Look through the records below for the line with "WAFERS, EACH WITH ITS CHAMBER". Return that line and each one after it up to and including the line with "SIGNATURES (averages over the wafers above)", exactly.

[[ Record excerpts open ]]

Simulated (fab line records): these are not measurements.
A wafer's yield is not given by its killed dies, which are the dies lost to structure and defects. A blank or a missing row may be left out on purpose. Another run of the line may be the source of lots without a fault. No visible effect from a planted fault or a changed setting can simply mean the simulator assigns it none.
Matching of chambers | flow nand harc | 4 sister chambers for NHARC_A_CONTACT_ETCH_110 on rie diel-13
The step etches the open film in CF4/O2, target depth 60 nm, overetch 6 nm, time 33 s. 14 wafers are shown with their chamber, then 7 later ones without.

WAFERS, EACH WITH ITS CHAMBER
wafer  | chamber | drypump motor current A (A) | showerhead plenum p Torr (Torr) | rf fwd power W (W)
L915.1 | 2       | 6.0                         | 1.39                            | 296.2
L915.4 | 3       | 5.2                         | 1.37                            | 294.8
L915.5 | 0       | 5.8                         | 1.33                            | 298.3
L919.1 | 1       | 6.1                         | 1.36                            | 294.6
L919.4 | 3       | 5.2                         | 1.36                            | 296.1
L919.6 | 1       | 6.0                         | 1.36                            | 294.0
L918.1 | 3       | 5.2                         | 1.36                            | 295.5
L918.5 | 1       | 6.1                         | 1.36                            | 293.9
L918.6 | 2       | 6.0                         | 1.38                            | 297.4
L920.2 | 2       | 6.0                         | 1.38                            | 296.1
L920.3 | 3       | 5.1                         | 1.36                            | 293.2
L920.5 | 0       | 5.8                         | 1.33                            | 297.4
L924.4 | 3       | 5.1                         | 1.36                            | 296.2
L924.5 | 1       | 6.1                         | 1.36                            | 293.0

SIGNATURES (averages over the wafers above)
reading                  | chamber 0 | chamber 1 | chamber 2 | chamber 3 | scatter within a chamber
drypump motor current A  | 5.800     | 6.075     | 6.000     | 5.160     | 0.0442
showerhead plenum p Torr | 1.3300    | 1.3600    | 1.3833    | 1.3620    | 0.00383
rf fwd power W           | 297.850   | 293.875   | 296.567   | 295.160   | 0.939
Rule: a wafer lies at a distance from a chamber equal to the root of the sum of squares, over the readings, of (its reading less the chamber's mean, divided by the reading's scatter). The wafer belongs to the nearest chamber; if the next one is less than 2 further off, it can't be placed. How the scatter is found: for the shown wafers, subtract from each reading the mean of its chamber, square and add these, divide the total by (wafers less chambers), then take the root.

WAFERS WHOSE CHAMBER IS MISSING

[[ Record excerpts closed ]]

* [Result]:
WAFERS, EACH WITH ITS CHAMBER
wafer  | chamber | drypump motor current A (A) | showerhead plenum p Torr (Torr) | rf fwd power W (W)
L915.1 | 2       | 6.0                         | 1.39                            | 296.2
L915.4 | 3       | 5.2                         | 1.37                            | 294.8
L915.5 | 0       | 5.8                         | 1.33                            | 298.3
L919.1 | 1       | 6.1                         | 1.36                            | 294.6
L919.4 | 3       | 5.2                         | 1.36                            | 296.1
L919.6 | 1       | 6.0                         | 1.36                            | 294.0
L918.1 | 3       | 5.2                         | 1.36                            | 295.5
L918.5 | 1       | 6.1                         | 1.36                            | 293.9
L918.6 | 2       | 6.0                         | 1.38                            | 297.4
L920.2 | 2       | 6.0                         | 1.38                            | 296.1
L920.3 | 3       | 5.1                         | 1.36                            | 293.2
L920.5 | 0       | 5.8                         | 1.33                            | 297.4
L924.4 | 3       | 5.1                         | 1.36                            | 296.2
L924.5 | 1       | 6.1                         | 1.36                            | 293.0

SIGNATURES (averages over the wafers above)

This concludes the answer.